Copy the first line of the material below and every later line through the line containing "all of them.", without any other output.

** Available data follows **

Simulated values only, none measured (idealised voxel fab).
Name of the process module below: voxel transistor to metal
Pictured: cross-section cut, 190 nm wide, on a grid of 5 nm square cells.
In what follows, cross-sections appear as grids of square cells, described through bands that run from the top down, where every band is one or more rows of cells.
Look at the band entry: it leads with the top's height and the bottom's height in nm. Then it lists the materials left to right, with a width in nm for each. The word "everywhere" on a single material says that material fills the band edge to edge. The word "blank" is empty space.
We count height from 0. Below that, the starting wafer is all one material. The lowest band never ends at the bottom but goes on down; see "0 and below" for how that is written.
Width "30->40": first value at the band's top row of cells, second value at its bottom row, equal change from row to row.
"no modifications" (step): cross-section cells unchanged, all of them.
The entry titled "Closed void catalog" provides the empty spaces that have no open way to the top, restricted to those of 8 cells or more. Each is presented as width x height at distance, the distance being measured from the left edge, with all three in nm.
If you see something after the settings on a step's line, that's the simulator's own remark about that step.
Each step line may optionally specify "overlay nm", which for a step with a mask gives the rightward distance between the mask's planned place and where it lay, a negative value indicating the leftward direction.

** End of Available data **

== Response ==
Simulated values only, none measured (idealised voxel fab).
Name of the process module below: voxel transistor to metal
Pictured: cross-section cut, 190 nm wide, on a grid of 5 nm square cells.
In what follows, cross-sections appear as grids of square cells, described through bands that run from the top down, where every band is one or more rows of cells.
Look at the band entry: it leads with the top's height and the bottom's height in nm. Then it lists the materials left to right, with a width in nm for each. The word "everywhere" on a single material says that material fills the band edge to edge. The word "blank" is empty space.
We count height from 0. Below that, the starting wafer is all one material. The lowest band never ends at the bottom but goes on down; see "0 and below" for how that is written.
Width "30->40": first value at the band's top row of cells, second value at its bottom row, equal change from row to row.
"no modifications" (step): cross-section cells unchanged, all of them.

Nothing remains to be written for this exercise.